» Information supplied:
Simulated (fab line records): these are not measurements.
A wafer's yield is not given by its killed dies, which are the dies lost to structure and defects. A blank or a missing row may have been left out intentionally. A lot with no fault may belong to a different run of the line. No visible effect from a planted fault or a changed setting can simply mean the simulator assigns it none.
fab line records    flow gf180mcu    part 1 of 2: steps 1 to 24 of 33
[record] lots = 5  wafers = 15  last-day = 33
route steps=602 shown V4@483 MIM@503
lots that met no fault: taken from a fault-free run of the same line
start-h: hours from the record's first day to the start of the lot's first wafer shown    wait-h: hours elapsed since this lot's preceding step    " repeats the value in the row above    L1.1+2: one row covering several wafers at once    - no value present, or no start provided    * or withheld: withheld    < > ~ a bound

» Exercise: Could you restate word for word the lines above from the one containing "[record] lots = 5" through the one containing "lots that met", both included, and nothing else?

» Answer section:
[record] lots = 5  wafers = 15  last-day = 33
route steps=602 shown V4@483 MIM@503
lots that met no fault: taken from a fault-free run of the same line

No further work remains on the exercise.